= Work request =
Go from the first line below to the one with "Hi, map below." and print each line exactly.

##### Data listing
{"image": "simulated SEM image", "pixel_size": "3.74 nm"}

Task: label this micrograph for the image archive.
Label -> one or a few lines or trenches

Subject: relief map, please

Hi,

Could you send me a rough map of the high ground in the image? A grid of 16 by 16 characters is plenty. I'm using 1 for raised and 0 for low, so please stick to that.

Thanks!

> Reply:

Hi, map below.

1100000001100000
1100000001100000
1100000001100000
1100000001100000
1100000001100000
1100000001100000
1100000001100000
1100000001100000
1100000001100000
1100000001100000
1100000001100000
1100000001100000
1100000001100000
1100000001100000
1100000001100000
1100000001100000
##########

= Answer section =
{"image": "simulated SEM image", "pixel_size": "3.74 nm"}

Task: label this micrograph for the image archive.
Label -> one or a few lines or trenches

Subject: relief map, please

Hi,

Could you send me a rough map of the high ground in the image? A grid of 16 by 16 characters is plenty. I'm using 1 for raised and 0 for low, so please stick to that.

Thanks!

> Reply:

Hi, map below.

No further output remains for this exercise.